Action item: What is needed here is an exact repetition of the records below, beginning at the line that has "Run 12, day" and stopping after the line that has "Run 14, day".

══ Data listing

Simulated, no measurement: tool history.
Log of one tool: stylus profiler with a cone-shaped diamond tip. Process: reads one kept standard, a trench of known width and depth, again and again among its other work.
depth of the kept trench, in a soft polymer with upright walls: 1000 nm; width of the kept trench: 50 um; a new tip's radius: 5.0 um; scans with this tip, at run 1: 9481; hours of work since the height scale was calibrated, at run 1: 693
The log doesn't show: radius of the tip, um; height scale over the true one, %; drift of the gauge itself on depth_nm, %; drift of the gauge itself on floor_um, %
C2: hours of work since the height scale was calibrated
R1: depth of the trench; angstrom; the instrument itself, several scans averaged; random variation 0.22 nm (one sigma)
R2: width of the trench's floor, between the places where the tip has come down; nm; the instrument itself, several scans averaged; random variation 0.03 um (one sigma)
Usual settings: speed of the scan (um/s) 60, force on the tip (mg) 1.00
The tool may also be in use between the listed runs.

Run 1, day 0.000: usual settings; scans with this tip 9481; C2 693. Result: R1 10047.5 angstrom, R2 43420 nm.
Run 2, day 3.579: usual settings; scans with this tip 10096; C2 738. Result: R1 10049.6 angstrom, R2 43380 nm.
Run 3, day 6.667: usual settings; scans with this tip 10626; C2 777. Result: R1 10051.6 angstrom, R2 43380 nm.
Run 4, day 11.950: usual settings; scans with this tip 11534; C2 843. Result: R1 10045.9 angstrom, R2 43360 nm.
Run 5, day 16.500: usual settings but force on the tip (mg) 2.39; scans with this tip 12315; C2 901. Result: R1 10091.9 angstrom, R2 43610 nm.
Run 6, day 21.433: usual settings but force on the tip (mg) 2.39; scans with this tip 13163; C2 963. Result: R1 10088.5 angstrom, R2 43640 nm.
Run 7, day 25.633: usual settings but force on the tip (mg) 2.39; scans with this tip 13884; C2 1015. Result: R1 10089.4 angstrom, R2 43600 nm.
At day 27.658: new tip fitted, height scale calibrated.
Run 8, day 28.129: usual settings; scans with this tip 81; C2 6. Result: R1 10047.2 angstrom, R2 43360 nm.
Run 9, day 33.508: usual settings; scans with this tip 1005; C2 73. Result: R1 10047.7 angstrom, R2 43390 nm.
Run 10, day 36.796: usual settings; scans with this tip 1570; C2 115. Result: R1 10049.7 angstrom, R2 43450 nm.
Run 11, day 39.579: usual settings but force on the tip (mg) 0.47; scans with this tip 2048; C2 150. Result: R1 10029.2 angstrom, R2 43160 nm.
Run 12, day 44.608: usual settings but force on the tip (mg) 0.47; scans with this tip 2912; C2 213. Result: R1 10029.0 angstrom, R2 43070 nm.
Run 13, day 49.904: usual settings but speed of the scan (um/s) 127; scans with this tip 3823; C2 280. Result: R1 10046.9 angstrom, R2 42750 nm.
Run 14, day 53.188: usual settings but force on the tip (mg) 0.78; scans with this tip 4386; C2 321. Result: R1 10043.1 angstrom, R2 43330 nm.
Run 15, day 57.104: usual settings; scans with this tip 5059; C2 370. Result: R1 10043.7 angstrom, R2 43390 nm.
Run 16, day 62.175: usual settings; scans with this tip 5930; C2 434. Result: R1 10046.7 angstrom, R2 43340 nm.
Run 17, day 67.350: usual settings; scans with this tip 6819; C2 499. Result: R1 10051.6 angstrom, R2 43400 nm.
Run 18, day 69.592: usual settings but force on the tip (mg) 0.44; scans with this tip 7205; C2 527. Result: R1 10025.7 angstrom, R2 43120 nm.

════

Written reply:
Run 12, day 44.608: usual settings but force on the tip (mg) 0.47; scans with this tip 2912; C2 213. Result: R1 10029.0 angstrom, R2 43070 nm.
Run 13, day 49.904: usual settings but speed of the scan (um/s) 127; scans with this tip 3823; C2 280. Result: R1 10046.9 angstrom, R2 42750 nm.
Run 14, day 53.188: usual settings but force on the tip (mg) 0.78; scans with this tip 4386; C2 321. Result: R1 10043.1 angstrom, R2 43330 nm.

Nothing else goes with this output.